• _Work item_: Down to the last character, repeat the entries beneath this task.

• _Data_:
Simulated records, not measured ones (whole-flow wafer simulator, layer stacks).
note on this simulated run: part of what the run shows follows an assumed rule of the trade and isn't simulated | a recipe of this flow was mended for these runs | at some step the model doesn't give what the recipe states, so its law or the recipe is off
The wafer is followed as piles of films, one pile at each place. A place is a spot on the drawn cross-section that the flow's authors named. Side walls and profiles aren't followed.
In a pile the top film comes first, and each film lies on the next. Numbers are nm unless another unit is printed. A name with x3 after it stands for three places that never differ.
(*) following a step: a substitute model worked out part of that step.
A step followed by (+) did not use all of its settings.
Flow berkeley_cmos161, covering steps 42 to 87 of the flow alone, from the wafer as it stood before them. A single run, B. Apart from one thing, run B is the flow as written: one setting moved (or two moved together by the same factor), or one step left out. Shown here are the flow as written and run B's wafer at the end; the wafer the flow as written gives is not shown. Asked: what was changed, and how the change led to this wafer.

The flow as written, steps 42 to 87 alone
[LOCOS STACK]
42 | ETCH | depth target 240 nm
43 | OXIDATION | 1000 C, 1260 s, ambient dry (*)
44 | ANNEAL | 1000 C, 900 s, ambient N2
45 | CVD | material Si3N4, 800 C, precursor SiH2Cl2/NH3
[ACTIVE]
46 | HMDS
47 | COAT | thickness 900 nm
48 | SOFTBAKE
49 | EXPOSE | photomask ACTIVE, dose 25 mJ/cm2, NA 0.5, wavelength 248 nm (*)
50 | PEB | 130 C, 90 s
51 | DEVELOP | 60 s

• _Exercise solution_:
Simulated records, not measured ones (whole-flow wafer simulator, layer stacks).
note on this simulated run: part of what the run shows follows an assumed rule of the trade and isn't simulated | a recipe of this flow was mended for these runs | at some step the model doesn't give what the recipe states, so its law or the recipe is off
The wafer is followed as piles of films, one pile at each place. A place is a spot on the drawn cross-section that the flow's authors named. Side walls and profiles aren't followed.
In a pile the top film comes first, and each film lies on the next. Numbers are nm unless another unit is printed. A name with x3 after it stands for three places that never differ.
(*) following a step: a substitute model worked out part of that step.
A step followed by (+) did not use all of its settings.
Flow berkeley_cmos161, covering steps 42 to 87 of the flow alone, from the wafer as it stood before them. A single run, B. Apart from one thing, run B is the flow as written: one setting moved (or two moved together by the same factor), or one step left out. Shown here are the flow as written and run B's wafer at the end; the wafer the flow as written gives is not shown. Asked: what was changed, and how the change led to this wafer.

The flow as written, steps 42 to 87 alone
[LOCOS STACK]
42 | ETCH | depth target 240 nm
43 | OXIDATION | 1000 C, 1260 s, ambient dry (*)
44 | ANNEAL | 1000 C, 900 s, ambient N2
45 | CVD | material Si3N4, 800 C, precursor SiH2Cl2/NH3
[ACTIVE]
46 | HMDS
47 | COAT | thickness 900 nm
48 | SOFTBAKE
49 | EXPOSE | photomask ACTIVE, dose 25 mJ/cm2, NA 0.5, wavelength 248 nm (*)
50 | PEB | 130 C, 90 s
51 | DEVELOP | 60 s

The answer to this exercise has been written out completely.